EXERCISE:
Can you restate the records below word for word?

◆ ◆ ◆ ◆ ◆

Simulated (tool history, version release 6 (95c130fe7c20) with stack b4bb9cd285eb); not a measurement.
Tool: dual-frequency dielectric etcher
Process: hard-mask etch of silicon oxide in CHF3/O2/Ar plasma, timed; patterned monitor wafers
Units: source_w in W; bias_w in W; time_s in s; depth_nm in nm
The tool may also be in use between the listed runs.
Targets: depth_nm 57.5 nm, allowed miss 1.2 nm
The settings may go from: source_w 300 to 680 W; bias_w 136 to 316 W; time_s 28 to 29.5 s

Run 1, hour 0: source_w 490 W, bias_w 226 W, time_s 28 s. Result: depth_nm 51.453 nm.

◆ ◆ ◆ ◆ ◆

WRITTEN RESPONSE:
Simulated (tool history, version release 6 (95c130fe7c20) with stack b4bb9cd285eb); not a measurement.
Tool: dual-frequency dielectric etcher
Process: hard-mask etch of silicon oxide in CHF3/O2/Ar plasma, timed; patterned monitor wafers
Units: source_w in W; bias_w in W; time_s in s; depth_nm in nm
The tool may also be in use between the listed runs.
Targets: depth_nm 57.5 nm, allowed miss 1.2 nm
The settings may go from: source_w 300 to 680 W; bias_w 136 to 316 W; time_s 28 to 29.5 s

Run 1, hour 0: source_w 490 W, bias_w 226 W, time_s 28 s. Result: depth_nm 51.453 nm.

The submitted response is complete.